### Exercise
Retype everything in the entries that follow, exactly as shown.

+ + +

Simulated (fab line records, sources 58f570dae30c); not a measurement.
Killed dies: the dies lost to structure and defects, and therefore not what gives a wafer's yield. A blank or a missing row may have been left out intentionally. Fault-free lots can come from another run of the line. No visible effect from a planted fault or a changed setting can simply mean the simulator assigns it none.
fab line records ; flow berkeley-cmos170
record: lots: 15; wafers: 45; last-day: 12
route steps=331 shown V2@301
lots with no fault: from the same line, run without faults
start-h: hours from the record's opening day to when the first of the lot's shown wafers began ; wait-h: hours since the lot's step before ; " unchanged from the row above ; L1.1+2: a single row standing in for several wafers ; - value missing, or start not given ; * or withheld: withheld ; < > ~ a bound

+ + +

### Answer area
Simulated (fab line records, sources 58f570dae30c); not a measurement.
Killed dies: the dies lost to structure and defects, and therefore not what gives a wafer's yield. A blank or a missing row may have been left out intentionally. Fault-free lots can come from another run of the line. No visible effect from a planted fault or a changed setting can simply mean the simulator assigns it none.
fab line records ; flow berkeley-cmos170
record: lots: 15; wafers: 45; last-day: 12
route steps=331 shown V2@301
lots with no fault: from the same line, run without faults
start-h: hours from the record's opening day to when the first of the lot's shown wafers began ; wait-h: hours since the lot's step before ; " unchanged from the row above ; L1.1+2: a single row standing in for several wafers ; - value missing, or start not given ; * or withheld: withheld ; < > ~ a bound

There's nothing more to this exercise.